§ **WORK REQUEST**
A verbatim transcript of the lines below, starting at the first and ending with the one that holds "Cross-section cut: width", is what should be produced.

§ **DATA PROVIDED**
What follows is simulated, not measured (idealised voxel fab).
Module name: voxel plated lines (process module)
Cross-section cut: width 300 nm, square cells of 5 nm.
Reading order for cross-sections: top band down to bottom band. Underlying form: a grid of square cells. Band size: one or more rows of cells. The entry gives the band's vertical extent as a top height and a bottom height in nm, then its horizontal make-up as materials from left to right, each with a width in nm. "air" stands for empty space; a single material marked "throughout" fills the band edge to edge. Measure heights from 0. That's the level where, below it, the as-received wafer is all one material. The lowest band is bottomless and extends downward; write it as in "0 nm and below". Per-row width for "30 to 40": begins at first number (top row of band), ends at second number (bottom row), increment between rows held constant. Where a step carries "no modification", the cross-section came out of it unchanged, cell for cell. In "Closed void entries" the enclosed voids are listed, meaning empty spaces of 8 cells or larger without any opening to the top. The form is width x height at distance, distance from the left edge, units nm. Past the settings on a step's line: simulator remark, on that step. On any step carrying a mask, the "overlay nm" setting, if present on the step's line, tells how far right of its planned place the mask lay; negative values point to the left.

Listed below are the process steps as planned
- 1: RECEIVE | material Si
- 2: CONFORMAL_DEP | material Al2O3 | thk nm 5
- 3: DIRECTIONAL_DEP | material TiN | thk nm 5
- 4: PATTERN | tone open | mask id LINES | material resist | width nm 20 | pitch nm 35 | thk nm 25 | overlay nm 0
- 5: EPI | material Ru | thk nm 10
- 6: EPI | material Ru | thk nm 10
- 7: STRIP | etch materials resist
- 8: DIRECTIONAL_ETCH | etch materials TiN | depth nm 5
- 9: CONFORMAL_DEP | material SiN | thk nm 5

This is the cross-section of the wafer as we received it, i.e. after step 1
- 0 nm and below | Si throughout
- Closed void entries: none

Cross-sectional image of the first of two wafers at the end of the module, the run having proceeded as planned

§ **EXERCISE SOLUTION**
What follows is simulated, not measured (idealised voxel fab).
Module name: voxel plated lines (process module)
Cross-section cut: width 300 nm, square cells of 5 nm.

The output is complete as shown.